•••••
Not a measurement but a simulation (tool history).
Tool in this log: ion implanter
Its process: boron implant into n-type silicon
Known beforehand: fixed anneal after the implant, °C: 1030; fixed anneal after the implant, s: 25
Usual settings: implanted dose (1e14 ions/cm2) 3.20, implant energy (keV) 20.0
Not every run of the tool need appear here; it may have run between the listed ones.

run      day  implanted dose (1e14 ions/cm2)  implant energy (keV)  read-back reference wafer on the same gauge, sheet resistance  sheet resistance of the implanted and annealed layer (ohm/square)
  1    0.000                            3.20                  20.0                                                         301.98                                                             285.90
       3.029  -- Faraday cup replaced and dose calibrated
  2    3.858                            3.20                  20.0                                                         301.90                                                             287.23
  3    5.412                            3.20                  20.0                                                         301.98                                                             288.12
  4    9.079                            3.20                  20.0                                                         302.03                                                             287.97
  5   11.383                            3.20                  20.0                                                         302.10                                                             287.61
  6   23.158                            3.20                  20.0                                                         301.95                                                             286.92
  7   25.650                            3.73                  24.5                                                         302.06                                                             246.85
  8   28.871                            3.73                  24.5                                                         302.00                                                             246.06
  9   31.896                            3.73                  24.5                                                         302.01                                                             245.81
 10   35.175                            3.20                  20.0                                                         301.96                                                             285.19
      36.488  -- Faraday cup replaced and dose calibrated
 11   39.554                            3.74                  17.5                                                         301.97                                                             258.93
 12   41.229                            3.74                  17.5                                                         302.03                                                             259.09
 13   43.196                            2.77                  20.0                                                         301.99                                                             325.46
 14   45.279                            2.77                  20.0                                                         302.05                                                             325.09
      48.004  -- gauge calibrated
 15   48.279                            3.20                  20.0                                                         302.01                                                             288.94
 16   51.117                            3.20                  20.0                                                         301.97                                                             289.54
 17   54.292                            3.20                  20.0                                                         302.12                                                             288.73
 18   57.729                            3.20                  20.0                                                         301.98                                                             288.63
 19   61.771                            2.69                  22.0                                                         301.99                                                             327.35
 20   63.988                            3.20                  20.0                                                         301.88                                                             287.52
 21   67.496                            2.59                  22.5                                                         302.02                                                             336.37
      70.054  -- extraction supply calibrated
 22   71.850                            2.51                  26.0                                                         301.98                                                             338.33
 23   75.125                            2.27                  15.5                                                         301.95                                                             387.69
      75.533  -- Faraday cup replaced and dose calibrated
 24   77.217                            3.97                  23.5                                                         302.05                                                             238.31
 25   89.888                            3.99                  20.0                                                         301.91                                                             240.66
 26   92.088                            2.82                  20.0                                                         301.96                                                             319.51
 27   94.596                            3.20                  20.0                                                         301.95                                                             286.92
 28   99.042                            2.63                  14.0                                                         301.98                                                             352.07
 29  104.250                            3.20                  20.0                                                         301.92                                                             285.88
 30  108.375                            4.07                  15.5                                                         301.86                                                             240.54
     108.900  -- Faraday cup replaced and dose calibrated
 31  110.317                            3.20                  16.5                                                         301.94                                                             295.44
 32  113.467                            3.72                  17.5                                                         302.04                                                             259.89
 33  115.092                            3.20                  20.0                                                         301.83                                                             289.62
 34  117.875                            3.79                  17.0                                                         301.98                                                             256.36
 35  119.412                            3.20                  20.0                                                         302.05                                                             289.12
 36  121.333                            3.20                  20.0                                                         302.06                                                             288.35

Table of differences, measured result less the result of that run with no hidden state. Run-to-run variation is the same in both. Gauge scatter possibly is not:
•••••

EXERCISE :: Go back to the listing above. Copy word for word the lines from the one with "Known beforehand: fixed" through the one with "Usual settings: implanted", and nothing more.

RESPONSE AREA ::
Known beforehand: fixed anneal after the implant, °C: 1030; fixed anneal after the implant, s: 25
Usual settings: implanted dose (1e14 ions/cm2) 3.20, implant energy (keV) 20.0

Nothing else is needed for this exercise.